(Work instruction):
From the first line through the one containing "Known at the", restate the listing word for word, and give no other lines.

(Entries supplied):
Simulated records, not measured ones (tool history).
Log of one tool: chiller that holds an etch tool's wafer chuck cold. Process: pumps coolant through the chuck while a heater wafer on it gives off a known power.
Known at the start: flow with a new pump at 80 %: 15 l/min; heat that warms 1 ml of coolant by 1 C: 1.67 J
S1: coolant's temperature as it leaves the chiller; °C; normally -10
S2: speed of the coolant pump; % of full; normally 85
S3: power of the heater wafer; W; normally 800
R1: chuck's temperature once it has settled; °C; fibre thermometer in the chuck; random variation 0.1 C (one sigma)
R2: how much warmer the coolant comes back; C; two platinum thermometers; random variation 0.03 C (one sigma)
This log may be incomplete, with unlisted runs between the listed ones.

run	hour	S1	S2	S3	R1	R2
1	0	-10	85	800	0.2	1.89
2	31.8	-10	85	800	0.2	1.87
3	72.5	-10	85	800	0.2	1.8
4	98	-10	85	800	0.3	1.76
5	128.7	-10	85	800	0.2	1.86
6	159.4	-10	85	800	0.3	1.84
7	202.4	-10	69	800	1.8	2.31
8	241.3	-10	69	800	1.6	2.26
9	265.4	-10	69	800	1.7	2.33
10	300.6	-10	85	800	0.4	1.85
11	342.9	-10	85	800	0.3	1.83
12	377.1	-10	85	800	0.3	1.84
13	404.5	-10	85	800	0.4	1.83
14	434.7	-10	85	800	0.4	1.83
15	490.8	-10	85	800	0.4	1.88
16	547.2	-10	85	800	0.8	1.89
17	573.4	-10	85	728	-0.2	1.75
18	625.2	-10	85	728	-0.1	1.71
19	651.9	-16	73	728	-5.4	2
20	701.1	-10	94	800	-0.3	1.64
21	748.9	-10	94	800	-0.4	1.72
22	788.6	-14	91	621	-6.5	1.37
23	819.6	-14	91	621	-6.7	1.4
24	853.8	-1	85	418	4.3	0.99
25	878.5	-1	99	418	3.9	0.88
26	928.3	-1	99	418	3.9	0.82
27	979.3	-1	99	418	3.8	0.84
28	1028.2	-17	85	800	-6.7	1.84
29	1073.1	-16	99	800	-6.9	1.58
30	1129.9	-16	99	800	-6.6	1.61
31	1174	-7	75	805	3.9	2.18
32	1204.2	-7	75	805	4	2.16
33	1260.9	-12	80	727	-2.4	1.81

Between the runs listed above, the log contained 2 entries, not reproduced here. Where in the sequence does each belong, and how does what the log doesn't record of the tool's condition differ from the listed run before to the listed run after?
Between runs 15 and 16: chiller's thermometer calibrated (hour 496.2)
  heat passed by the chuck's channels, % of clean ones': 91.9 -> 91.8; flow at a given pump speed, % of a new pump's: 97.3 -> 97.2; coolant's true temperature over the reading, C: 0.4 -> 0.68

(Your solution):
Simulated records, not measured ones (tool history).
Log of one tool: chiller that holds an etch tool's wafer chuck cold. Process: pumps coolant through the chuck while a heater wafer on it gives off a known power.
Known at the start: flow with a new pump at 80 %: 15 l/min; heat that warms 1 ml of coolant by 1 C: 1.67 J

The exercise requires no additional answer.